= = = = = = =
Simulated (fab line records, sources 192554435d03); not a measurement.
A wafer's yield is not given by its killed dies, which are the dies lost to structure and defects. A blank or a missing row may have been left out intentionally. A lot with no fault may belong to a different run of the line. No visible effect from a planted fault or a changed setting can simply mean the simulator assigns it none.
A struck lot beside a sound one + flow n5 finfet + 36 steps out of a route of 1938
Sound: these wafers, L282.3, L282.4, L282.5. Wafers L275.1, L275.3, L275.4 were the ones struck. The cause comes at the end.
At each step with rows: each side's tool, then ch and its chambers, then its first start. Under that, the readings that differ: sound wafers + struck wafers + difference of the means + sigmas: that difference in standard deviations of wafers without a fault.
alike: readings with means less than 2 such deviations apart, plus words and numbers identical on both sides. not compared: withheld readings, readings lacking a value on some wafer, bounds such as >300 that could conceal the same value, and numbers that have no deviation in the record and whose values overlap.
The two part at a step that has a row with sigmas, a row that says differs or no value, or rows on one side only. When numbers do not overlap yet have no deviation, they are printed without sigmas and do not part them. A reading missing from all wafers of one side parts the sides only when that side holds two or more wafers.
= = = = = = =

▶ _Work order_
Each entry above needs to be duplicated exactly.

▶ _Written answer_
Simulated (fab line records, sources 192554435d03); not a measurement.
A wafer's yield is not given by its killed dies, which are the dies lost to structure and defects. A blank or a missing row may have been left out intentionally. A lot with no fault may belong to a different run of the line. No visible effect from a planted fault or a changed setting can simply mean the simulator assigns it none.
A struck lot beside a sound one + flow n5 finfet + 36 steps out of a route of 1938
Sound: these wafers, L282.3, L282.4, L282.5. Wafers L275.1, L275.3, L275.4 were the ones struck. The cause comes at the end.
At each step with rows: each side's tool, then ch and its chambers, then its first start. Under that, the readings that differ: sound wafers + struck wafers + difference of the means + sigmas: that difference in standard deviations of wafers without a fault.
alike: readings with means less than 2 such deviations apart, plus words and numbers identical on both sides. not compared: withheld readings, readings lacking a value on some wafer, bounds such as >300 that could conceal the same value, and numbers that have no deviation in the record and whose values overlap.
The two part at a step that has a row with sigmas, a row that says differs or no value, or rows on one side only. When numbers do not overlap yet have no deviation, they are printed without sigmas and do not part them. A reading missing from all wafers of one side parts the sides only when that side holds two or more wafers.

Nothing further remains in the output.